• PROVIDED RECORDS
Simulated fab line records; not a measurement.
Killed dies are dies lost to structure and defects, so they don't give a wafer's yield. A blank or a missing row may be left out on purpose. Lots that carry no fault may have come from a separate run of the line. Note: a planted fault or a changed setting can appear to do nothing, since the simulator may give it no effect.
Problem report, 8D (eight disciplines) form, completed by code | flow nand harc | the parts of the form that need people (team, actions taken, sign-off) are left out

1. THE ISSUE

• BRIEF
Each line above is to be restated exactly as it stands.

• ANSWER AREA
Simulated fab line records; not a measurement.
Killed dies are dies lost to structure and defects, so they don't give a wafer's yield. A blank or a missing row may be left out on purpose. Lots that carry no fault may have come from a separate run of the line. Note: a planted fault or a changed setting can appear to do nothing, since the simulator may give it no effect.
Problem report, 8D (eight disciplines) form, completed by code | flow nand harc | the parts of the form that need people (team, actions taken, sign-off) are left out

1. THE ISSUE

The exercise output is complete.